Work instruction
Quote the records below word for word, please, from the very first line through the one that contains "P4: hard-mask etch", and nothing beyond it.

Information given
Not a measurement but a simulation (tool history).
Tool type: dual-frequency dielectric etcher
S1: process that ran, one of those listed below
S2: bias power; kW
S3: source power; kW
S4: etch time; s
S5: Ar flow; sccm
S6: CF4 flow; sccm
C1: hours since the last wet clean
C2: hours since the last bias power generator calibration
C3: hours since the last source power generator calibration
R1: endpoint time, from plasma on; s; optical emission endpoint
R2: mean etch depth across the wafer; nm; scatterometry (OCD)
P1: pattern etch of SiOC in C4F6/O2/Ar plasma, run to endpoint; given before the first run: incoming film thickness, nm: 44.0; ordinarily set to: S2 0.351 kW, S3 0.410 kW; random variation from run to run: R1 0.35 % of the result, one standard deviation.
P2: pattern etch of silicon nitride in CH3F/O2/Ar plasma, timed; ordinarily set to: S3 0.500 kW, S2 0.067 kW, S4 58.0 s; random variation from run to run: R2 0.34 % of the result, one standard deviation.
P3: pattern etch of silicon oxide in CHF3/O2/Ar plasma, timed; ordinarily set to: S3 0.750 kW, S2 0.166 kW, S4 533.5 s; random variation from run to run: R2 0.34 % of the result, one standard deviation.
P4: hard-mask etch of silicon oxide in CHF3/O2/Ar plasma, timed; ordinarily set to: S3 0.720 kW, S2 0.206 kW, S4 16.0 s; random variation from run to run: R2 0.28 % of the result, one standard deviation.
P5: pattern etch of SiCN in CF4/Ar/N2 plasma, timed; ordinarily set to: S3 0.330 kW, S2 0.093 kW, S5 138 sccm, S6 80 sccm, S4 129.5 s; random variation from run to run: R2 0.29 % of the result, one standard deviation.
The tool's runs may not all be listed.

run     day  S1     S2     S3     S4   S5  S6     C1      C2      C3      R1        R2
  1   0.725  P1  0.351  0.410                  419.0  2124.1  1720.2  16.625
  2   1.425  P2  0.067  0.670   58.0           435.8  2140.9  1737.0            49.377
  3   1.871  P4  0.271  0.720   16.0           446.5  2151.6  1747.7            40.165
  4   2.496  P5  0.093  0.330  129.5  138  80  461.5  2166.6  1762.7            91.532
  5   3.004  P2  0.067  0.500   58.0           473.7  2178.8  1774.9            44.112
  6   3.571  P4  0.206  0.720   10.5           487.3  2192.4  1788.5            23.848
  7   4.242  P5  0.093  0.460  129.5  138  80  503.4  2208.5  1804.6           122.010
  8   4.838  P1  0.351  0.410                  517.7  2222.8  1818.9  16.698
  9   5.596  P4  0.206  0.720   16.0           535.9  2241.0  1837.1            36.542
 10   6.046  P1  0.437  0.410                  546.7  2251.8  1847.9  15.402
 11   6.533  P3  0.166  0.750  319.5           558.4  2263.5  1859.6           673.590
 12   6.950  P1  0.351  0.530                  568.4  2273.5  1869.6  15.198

Task output
Not a measurement but a simulation (tool history).
Tool type: dual-frequency dielectric etcher
S1: process that ran, one of those listed below
S2: bias power; kW
S3: source power; kW
S4: etch time; s
S5: Ar flow; sccm
S6: CF4 flow; sccm
C1: hours since the last wet clean
C2: hours since the last bias power generator calibration
C3: hours since the last source power generator calibration
R1: endpoint time, from plasma on; s; optical emission endpoint
R2: mean etch depth across the wafer; nm; scatterometry (OCD)
P1: pattern etch of SiOC in C4F6/O2/Ar plasma, run to endpoint; given before the first run: incoming film thickness, nm: 44.0; ordinarily set to: S2 0.351 kW, S3 0.410 kW; random variation from run to run: R1 0.35 % of the result, one standard deviation.
P2: pattern etch of silicon nitride in CH3F/O2/Ar plasma, timed; ordinarily set to: S3 0.500 kW, S2 0.067 kW, S4 58.0 s; random variation from run to run: R2 0.34 % of the result, one standard deviation.
P3: pattern etch of silicon oxide in CHF3/O2/Ar plasma, timed; ordinarily set to: S3 0.750 kW, S2 0.166 kW, S4 533.5 s; random variation from run to run: R2 0.34 % of the result, one standard deviation.
P4: hard-mask etch of silicon oxide in CHF3/O2/Ar plasma, timed; ordinarily set to: S3 0.720 kW, S2 0.206 kW, S4 16.0 s; random variation from run to run: R2 0.28 % of the result, one standard deviation.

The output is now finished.